>>>

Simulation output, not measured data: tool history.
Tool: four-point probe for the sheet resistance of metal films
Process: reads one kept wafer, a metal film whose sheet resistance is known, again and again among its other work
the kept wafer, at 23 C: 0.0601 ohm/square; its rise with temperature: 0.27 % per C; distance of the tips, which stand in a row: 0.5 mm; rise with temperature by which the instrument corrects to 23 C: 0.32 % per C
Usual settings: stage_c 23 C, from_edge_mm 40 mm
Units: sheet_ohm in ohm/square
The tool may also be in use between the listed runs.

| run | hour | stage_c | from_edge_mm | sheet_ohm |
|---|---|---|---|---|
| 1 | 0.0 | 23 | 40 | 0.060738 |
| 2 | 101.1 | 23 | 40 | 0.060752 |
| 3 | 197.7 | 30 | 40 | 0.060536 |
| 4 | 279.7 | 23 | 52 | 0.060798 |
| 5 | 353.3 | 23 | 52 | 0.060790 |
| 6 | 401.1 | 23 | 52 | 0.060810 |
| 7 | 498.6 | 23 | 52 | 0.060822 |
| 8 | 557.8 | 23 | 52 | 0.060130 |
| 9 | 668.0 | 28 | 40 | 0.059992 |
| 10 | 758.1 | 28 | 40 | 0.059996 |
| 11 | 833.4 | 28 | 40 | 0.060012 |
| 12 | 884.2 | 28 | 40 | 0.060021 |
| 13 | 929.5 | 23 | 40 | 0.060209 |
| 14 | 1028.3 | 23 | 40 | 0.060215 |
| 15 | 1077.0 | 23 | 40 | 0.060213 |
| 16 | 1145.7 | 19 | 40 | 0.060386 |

<<<

# ASSIGNMENT:
Output the first line of the entries above and every line after it, exactly as written, ending with the line that contains "Process: reads one".

# TASK ANSWER:
Simulation output, not measured data: tool history.
Tool: four-point probe for the sheet resistance of metal films
Process: reads one kept wafer, a metal film whose sheet resistance is known, again and again among its other work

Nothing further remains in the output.